***** Supplied data *****
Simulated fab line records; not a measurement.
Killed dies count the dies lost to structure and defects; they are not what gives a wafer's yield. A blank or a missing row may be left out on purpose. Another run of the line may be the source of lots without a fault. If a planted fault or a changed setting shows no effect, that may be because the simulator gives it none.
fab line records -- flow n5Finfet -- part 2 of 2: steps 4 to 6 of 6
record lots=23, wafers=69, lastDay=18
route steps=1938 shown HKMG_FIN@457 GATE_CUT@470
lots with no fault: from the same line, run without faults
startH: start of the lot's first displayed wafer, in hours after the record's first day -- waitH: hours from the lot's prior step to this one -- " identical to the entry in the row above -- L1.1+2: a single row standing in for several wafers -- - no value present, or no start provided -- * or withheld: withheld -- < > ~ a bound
*****

> [Assignment]:
Output each record precisely as given.

> [Expected answer]:
Simulated fab line records; not a measurement.
Killed dies count the dies lost to structure and defects; they are not what gives a wafer's yield. A blank or a missing row may be left out on purpose. Another run of the line may be the source of lots without a fault. If a planted fault or a changed setting shows no effect, that may be because the simulator gives it none.
fab line records -- flow n5Finfet -- part 2 of 2: steps 4 to 6 of 6
record lots=23, wafers=69, lastDay=18
route steps=1938 shown HKMG_FIN@457 GATE_CUT@470
lots with no fault: from the same line, run without faults
startH: start of the lot's first displayed wafer, in hours after the record's first day -- waitH: hours from the lot's prior step to this one -- " identical to the entry in the row above -- L1.1+2: a single row standing in for several wafers -- - no value present, or no start provided -- * or withheld: withheld -- < > ~ a bound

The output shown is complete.